## Task item
Reproduce each line from the first in the data through the line that contains "A cross-section is" exactly; give nothing else.

## Information provided
____________________

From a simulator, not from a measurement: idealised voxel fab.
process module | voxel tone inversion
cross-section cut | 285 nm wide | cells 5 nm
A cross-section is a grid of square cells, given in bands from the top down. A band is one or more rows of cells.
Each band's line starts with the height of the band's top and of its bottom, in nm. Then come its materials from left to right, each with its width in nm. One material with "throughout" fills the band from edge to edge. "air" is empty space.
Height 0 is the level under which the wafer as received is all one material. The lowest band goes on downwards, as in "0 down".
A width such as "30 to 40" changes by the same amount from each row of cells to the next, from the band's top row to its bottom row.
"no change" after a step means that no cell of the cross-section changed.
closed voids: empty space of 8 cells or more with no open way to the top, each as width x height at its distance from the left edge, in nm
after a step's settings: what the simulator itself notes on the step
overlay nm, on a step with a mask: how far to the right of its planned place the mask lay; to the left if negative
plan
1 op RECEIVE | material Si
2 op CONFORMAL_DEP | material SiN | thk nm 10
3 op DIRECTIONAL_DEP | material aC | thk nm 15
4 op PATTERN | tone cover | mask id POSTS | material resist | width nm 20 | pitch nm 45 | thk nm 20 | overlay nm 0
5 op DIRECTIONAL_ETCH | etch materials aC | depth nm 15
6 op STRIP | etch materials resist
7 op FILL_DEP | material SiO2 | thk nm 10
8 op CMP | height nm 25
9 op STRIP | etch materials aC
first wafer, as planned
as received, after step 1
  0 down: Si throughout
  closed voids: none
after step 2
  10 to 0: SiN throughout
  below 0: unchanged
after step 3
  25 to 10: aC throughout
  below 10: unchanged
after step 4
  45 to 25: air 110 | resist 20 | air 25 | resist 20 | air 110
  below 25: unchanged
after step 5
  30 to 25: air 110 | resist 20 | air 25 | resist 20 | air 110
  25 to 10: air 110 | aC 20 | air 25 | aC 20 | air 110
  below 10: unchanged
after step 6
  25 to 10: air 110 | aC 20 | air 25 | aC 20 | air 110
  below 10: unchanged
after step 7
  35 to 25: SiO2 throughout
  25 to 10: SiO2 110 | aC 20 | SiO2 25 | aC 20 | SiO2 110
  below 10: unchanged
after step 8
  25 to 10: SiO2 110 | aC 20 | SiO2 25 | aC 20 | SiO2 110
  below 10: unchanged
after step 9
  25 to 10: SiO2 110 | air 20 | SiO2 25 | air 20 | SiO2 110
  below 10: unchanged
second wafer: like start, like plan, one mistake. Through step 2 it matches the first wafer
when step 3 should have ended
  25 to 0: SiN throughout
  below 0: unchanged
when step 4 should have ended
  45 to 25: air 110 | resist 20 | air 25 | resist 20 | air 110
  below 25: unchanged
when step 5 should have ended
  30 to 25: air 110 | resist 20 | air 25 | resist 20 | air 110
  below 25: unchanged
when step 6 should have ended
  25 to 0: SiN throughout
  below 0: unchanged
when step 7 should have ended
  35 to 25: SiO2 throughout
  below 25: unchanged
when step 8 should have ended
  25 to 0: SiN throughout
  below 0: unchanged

____________________

## Exercise solution
From a simulator, not from a measurement: idealised voxel fab.
process module | voxel tone inversion
cross-section cut | 285 nm wide | cells 5 nm
A cross-section is a grid of square cells, given in bands from the top down. A band is one or more rows of cells.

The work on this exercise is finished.